Work task:
What appears from the first line of the data below through the line containing "One pile of", both included, should be copied exactly, and nothing else.

Dataset records:
------------------------------------------------

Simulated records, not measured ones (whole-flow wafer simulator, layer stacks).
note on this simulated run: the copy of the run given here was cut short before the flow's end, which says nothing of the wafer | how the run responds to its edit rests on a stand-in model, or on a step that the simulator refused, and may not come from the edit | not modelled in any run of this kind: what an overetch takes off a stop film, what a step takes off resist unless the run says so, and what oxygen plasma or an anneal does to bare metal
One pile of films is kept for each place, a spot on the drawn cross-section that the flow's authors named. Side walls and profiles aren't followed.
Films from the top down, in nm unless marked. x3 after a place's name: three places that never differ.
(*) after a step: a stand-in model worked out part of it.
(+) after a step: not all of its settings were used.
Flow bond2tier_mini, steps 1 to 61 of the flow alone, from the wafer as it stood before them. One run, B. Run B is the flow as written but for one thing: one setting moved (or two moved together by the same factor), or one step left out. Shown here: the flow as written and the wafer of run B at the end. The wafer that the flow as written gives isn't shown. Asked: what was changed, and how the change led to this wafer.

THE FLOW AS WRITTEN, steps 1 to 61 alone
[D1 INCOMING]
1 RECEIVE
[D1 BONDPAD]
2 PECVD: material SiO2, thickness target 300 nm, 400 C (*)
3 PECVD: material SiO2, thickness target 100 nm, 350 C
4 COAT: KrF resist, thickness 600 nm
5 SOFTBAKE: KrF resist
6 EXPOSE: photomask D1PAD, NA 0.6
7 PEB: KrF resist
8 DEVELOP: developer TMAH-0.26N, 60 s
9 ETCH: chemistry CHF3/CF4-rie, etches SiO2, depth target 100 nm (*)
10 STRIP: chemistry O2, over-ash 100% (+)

------------------------------------------------

Exercise solution:
Simulated records, not measured ones (whole-flow wafer simulator, layer stacks).
note on this simulated run: the copy of the run given here was cut short before the flow's end, which says nothing of the wafer | how the run responds to its edit rests on a stand-in model, or on a step that the simulator refused, and may not come from the edit | not modelled in any run of this kind: what an overetch takes off a stop film, what a step takes off resist unless the run says so, and what oxygen plasma or an anneal does to bare metal
One pile of films is kept for each place, a spot on the drawn cross-section that the flow's authors named. Side walls and profiles aren't followed.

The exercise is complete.